Brief :: Scan the records below for the line with "overlay nm 5" and the line with "overlay nm 10". Repeat those two lines and every line between them exactly, and nothing else.

Supplied material ::
**********
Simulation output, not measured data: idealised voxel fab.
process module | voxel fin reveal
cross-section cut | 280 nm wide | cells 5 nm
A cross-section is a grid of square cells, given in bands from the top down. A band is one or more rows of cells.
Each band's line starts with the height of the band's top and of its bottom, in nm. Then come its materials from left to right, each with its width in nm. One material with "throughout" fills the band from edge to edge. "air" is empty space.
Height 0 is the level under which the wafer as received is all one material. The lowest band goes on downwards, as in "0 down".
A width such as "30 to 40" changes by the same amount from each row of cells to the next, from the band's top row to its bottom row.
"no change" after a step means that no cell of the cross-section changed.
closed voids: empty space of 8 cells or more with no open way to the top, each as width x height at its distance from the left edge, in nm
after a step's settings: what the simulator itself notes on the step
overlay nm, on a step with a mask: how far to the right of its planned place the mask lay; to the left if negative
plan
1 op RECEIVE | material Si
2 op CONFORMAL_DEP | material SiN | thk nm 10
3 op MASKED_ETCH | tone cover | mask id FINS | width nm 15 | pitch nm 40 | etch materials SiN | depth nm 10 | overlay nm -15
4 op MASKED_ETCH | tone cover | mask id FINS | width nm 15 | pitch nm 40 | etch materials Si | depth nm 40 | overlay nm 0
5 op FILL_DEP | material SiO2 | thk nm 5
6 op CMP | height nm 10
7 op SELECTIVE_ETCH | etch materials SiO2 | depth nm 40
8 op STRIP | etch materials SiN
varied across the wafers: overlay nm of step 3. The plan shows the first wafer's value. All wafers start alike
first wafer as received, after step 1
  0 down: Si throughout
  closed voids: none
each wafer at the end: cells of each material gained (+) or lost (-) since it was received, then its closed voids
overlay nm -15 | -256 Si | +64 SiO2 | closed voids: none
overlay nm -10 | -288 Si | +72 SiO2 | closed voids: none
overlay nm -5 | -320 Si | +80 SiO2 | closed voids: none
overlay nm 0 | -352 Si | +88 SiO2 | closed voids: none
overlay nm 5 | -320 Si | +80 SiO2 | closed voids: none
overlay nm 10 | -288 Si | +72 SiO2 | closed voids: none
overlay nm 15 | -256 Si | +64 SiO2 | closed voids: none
**********

Written response ::
overlay nm 5 | -320 Si | +80 SiO2 | closed voids: none
overlay nm 10 | -288 Si | +72 SiO2 | closed voids: none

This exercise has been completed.